* **Source data**:
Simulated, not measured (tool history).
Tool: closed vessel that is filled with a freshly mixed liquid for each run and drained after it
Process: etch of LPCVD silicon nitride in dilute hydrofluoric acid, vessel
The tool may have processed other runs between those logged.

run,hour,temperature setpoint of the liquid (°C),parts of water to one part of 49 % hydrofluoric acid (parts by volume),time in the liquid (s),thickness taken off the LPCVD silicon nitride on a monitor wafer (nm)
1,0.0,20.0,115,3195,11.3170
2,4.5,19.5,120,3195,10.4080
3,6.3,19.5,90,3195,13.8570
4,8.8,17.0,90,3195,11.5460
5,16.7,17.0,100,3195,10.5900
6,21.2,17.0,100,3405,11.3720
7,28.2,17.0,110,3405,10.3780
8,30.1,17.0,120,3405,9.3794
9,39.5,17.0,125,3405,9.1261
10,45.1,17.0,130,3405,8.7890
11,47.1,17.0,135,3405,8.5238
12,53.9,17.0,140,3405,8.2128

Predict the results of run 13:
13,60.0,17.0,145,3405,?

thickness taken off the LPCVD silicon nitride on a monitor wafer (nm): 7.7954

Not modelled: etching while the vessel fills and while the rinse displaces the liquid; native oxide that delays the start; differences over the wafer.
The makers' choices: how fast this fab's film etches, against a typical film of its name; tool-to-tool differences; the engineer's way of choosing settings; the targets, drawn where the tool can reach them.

* **Work request**: Starting with the line with "7,28.2,17.0,110,3405,10.3780" above and going on through the line with "Not modelled: etching", transcribe every line exactly, both ends included, and add nothing.

* **Task answer**:
7,28.2,17.0,110,3405,10.3780
8,30.1,17.0,120,3405,9.3794
9,39.5,17.0,125,3405,9.1261
10,45.1,17.0,130,3405,8.7890
11,47.1,17.0,135,3405,8.5238
12,53.9,17.0,140,3405,8.2128

Predict the results of run 13:
13,60.0,17.0,145,3405,?

thickness taken off the LPCVD silicon nitride on a monitor wafer (nm): 7.7954

Not modelled: etching while the vessel fills and while the rinse displaces the liquid; native oxide that delays the start; differences over the wafer.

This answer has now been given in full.